**Action item:** Starting with the first line and ending with the line that holds "2 | THK MEAS | thickness target 50 nm", repeat the material exactly.

··········
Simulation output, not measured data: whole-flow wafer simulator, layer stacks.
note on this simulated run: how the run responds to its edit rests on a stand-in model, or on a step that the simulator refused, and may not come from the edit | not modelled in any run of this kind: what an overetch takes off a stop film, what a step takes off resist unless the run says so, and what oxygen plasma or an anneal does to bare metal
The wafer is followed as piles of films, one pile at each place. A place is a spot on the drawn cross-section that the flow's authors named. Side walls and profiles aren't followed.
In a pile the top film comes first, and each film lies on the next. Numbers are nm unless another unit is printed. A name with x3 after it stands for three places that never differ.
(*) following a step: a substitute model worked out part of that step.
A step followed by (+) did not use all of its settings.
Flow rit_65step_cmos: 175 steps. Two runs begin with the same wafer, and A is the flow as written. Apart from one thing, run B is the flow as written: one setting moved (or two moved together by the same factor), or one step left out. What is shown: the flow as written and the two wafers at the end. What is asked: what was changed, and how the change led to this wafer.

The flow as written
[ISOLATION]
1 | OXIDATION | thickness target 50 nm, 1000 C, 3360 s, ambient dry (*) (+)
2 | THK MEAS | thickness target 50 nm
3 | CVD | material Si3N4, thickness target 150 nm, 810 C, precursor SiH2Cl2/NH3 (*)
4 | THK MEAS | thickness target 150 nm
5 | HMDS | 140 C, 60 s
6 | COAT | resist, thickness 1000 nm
··········

**Your response:**
Simulation output, not measured data: whole-flow wafer simulator, layer stacks.
note on this simulated run: how the run responds to its edit rests on a stand-in model, or on a step that the simulator refused, and may not come from the edit | not modelled in any run of this kind: what an overetch takes off a stop film, what a step takes off resist unless the run says so, and what oxygen plasma or an anneal does to bare metal
The wafer is followed as piles of films, one pile at each place. A place is a spot on the drawn cross-section that the flow's authors named. Side walls and profiles aren't followed.
In a pile the top film comes first, and each film lies on the next. Numbers are nm unless another unit is printed. A name with x3 after it stands for three places that never differ.
(*) following a step: a substitute model worked out part of that step.
A step followed by (+) did not use all of its settings.
Flow rit_65step_cmos: 175 steps. Two runs begin with the same wafer, and A is the flow as written. Apart from one thing, run B is the flow as written: one setting moved (or two moved together by the same factor), or one step left out. What is shown: the flow as written and the two wafers at the end. What is asked: what was changed, and how the change led to this wafer.

The flow as written
[ISOLATION]
1 | OXIDATION | thickness target 50 nm, 1000 C, 3360 s, ambient dry (*) (+)
2 | THK MEAS | thickness target 50 nm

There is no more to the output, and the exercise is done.